Assigned task: Please retype, unchanged, each line from the top of the material below through the line where "fault: -400 SiO2" appears.

Source material:
::::

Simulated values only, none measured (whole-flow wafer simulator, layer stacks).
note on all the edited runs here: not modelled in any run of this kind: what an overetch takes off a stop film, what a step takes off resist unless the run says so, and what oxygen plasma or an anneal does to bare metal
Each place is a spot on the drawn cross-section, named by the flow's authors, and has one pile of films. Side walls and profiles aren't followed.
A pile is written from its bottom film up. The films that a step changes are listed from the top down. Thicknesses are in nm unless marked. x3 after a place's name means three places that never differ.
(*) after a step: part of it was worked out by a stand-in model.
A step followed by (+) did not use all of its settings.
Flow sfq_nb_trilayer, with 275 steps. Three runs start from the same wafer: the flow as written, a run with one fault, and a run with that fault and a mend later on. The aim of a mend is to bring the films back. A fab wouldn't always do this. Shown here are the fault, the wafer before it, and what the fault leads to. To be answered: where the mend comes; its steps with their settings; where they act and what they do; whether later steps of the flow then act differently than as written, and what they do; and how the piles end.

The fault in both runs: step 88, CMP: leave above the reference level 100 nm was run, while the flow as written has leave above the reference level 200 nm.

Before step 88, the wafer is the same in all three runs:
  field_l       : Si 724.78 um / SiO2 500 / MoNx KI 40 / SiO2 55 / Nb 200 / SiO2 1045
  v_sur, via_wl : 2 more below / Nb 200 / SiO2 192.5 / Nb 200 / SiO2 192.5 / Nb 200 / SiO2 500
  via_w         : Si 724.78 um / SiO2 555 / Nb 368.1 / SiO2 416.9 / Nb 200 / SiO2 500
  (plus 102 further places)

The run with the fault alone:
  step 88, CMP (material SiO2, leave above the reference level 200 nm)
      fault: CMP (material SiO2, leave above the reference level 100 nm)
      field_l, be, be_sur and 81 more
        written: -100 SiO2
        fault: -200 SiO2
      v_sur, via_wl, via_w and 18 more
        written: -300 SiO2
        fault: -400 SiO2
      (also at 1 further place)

::::

Answer area:
Simulated values only, none measured (whole-flow wafer simulator, layer stacks).
note on all the edited runs here: not modelled in any run of this kind: what an overetch takes off a stop film, what a step takes off resist unless the run says so, and what oxygen plasma or an anneal does to bare metal
Each place is a spot on the drawn cross-section, named by the flow's authors, and has one pile of films. Side walls and profiles aren't followed.
A pile is written from its bottom film up. The films that a step changes are listed from the top down. Thicknesses are in nm unless marked. x3 after a place's name means three places that never differ.
(*) after a step: part of it was worked out by a stand-in model.
A step followed by (+) did not use all of its settings.
Flow sfq_nb_trilayer, with 275 steps. Three runs start from the same wafer: the flow as written, a run with one fault, and a run with that fault and a mend later on. The aim of a mend is to bring the films back. A fab wouldn't always do this. Shown here are the fault, the wafer before it, and what the fault leads to. To be answered: where the mend comes; its steps with their settings; where they act and what they do; whether later steps of the flow then act differently than as written, and what they do; and how the piles end.

The fault in both runs: step 88, CMP: leave above the reference level 100 nm was run, while the flow as written has leave above the reference level 200 nm.

Before step 88, the wafer is the same in all three runs:
  field_l       : Si 724.78 um / SiO2 500 / MoNx KI 40 / SiO2 55 / Nb 200 / SiO2 1045
  v_sur, via_wl : 2 more below / Nb 200 / SiO2 192.5 / Nb 200 / SiO2 192.5 / Nb 200 / SiO2 500
  via_w         : Si 724.78 um / SiO2 555 / Nb 368.1 / SiO2 416.9 / Nb 200 / SiO2 500
  (plus 102 further places)

The run with the fault alone:
  step 88, CMP (material SiO2, leave above the reference level 200 nm)
      fault: CMP (material SiO2, leave above the reference level 100 nm)
      field_l, be, be_sur and 81 more
        written: -100 SiO2
        fault: -200 SiO2
      v_sur, via_wl, via_w and 18 more
        written: -300 SiO2
        fault: -400 SiO2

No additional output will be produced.